DATA EXTRACT
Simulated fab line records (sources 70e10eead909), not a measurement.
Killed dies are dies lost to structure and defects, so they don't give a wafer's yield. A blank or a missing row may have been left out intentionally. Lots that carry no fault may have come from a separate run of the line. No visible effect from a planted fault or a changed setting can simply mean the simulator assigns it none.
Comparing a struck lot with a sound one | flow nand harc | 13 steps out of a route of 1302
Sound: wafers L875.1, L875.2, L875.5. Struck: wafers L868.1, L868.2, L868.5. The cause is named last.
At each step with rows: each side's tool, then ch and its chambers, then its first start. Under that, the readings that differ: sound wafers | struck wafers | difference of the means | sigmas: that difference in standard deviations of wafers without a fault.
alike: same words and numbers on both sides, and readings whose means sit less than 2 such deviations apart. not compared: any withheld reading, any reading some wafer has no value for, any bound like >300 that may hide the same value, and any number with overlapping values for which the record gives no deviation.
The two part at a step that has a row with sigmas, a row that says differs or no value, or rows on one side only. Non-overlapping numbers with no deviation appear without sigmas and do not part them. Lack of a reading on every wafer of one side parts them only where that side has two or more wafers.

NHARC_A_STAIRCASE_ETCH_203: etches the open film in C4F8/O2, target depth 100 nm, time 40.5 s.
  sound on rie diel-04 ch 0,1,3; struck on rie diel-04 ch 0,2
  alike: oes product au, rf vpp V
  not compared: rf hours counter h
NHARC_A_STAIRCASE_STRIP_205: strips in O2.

WORK REQUEST
The full set of records should be duplicated exactly.

RESPONSE
Simulated fab line records (sources 70e10eead909), not a measurement.
Killed dies are dies lost to structure and defects, so they don't give a wafer's yield. A blank or a missing row may have been left out intentionally. Lots that carry no fault may have come from a separate run of the line. No visible effect from a planted fault or a changed setting can simply mean the simulator assigns it none.
Comparing a struck lot with a sound one | flow nand harc | 13 steps out of a route of 1302
Sound: wafers L875.1, L875.2, L875.5. Struck: wafers L868.1, L868.2, L868.5. The cause is named last.
At each step with rows: each side's tool, then ch and its chambers, then its first start. Under that, the readings that differ: sound wafers | struck wafers | difference of the means | sigmas: that difference in standard deviations of wafers without a fault.
alike: same words and numbers on both sides, and readings whose means sit less than 2 such deviations apart. not compared: any withheld reading, any reading some wafer has no value for, any bound like >300 that may hide the same value, and any number with overlapping values for which the record gives no deviation.
The two part at a step that has a row with sigmas, a row that says differs or no value, or rows on one side only. Non-overlapping numbers with no deviation appear without sigmas and do not part them. Lack of a reading on every wafer of one side parts them only where that side has two or more wafers.

NHARC_A_STAIRCASE_ETCH_203: etches the open film in C4F8/O2, target depth 100 nm, time 40.5 s.
  sound on rie diel-04 ch 0,1,3; struck on rie diel-04 ch 0,2
  alike: oes product au, rf vpp V
  not compared: rf hours counter h
NHARC_A_STAIRCASE_STRIP_205: strips in O2.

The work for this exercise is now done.